Data section:
******

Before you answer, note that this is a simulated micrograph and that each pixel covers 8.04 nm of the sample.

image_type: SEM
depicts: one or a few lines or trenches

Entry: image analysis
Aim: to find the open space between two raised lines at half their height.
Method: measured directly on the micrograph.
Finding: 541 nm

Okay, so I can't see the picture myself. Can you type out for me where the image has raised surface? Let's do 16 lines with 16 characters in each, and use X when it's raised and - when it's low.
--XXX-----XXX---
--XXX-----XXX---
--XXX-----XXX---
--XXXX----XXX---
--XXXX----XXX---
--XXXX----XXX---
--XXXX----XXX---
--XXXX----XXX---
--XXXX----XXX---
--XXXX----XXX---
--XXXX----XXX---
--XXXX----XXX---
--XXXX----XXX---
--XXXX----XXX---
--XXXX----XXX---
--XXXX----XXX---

******

Brief: The answer should be the first line of the material and every line after it through the line containing "Method: measured directly on the micrograph.", exactly as written, and nothing else.

Answer box:
Before you answer, note that this is a simulated micrograph and that each pixel covers 8.04 nm of the sample.

image_type: SEM
depicts: one or a few lines or trenches

Entry: image analysis
Aim: to find the open space between two raised lines at half their height.
Method: measured directly on the micrograph.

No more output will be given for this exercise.